## Task item
Given the material below, return only the lines starting at the line with "Known beforehand: thickness" and ending at the line with "film removed (nm): the", exactly as they appear.

## Records supplied
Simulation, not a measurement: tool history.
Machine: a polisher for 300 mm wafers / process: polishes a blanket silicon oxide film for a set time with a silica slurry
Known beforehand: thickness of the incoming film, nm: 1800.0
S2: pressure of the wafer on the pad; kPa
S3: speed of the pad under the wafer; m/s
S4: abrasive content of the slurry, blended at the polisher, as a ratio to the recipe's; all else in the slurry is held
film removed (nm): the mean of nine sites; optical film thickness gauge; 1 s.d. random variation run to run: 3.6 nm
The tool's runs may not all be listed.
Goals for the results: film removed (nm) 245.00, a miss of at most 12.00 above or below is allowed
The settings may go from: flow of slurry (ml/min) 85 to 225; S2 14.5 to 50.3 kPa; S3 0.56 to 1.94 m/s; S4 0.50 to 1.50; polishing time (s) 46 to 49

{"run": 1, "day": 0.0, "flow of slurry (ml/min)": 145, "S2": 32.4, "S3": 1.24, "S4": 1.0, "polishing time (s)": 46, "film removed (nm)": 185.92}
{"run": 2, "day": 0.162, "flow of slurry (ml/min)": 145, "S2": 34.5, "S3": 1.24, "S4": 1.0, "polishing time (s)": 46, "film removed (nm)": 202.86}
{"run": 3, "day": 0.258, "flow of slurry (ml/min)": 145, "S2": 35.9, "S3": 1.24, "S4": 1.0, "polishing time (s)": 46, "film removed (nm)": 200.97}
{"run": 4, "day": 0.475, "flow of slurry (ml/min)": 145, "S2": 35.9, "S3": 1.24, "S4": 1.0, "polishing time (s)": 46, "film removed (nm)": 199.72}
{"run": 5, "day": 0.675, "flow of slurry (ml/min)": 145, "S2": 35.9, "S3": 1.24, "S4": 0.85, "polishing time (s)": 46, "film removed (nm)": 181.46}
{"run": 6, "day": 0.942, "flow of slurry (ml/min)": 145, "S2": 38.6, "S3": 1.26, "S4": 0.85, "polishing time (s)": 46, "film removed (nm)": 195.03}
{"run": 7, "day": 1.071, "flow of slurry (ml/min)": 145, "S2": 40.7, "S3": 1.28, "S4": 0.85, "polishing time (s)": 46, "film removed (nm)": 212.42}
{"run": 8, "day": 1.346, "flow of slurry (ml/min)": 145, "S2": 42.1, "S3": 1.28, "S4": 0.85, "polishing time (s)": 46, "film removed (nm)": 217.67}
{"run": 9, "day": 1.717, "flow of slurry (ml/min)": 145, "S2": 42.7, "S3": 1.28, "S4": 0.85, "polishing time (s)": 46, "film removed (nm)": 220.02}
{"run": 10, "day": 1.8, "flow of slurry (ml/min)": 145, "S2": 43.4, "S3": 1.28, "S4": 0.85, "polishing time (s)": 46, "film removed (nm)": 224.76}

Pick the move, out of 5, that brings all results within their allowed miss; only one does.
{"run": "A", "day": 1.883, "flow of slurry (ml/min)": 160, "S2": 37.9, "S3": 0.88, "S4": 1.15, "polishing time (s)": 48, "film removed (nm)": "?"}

## Reply
Known beforehand: thickness of the incoming film, nm: 1800.0
S2: pressure of the wafer on the pad; kPa
S3: speed of the pad under the wafer; m/s
S4: abrasive content of the slurry, blended at the polisher, as a ratio to the recipe's; all else in the slurry is held
film removed (nm): the mean of nine sites; optical film thickness gauge; 1 s.d. random variation run to run: 3.6 nm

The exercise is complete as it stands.